■ INFORMATION PROVIDED ■

:::::

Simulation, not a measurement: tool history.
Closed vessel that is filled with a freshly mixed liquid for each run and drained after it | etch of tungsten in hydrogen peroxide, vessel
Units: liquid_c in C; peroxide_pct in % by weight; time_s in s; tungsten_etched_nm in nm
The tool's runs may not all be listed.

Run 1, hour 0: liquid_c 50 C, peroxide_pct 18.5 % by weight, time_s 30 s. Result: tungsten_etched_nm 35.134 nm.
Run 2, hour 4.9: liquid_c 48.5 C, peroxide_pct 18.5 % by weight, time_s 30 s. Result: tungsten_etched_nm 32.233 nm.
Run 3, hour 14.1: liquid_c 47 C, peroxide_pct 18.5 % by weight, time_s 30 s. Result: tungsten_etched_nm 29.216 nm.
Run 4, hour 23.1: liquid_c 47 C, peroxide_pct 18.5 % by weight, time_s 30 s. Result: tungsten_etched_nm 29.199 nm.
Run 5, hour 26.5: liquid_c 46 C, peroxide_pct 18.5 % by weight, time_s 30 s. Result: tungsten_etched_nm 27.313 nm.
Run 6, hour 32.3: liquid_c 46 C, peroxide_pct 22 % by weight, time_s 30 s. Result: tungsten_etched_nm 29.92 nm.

:::::

Retype, exactly and in full, the listing from its first line to the one holding "Run 5, hour", both included.

Simulation, not a measurement: tool history.
Closed vessel that is filled with a freshly mixed liquid for each run and drained after it | etch of tungsten in hydrogen peroxide, vessel
Units: liquid_c in C; peroxide_pct in % by weight; time_s in s; tungsten_etched_nm in nm
The tool's runs may not all be listed.

Run 1, hour 0: liquid_c 50 C, peroxide_pct 18.5 % by weight, time_s 30 s. Result: tungsten_etched_nm 35.134 nm.
Run 2, hour 4.9: liquid_c 48.5 C, peroxide_pct 18.5 % by weight, time_s 30 s. Result: tungsten_etched_nm 32.233 nm.
Run 3, hour 14.1: liquid_c 47 C, peroxide_pct 18.5 % by weight, time_s 30 s. Result: tungsten_etched_nm 29.216 nm.
Run 4, hour 23.1: liquid_c 47 C, peroxide_pct 18.5 % by weight, time_s 30 s. Result: tungsten_etched_nm 29.199 nm.
Run 5, hour 26.5: liquid_c 46 C, peroxide_pct 18.5 % by weight, time_s 30 s. Result: tungsten_etched_nm 27.313 nm.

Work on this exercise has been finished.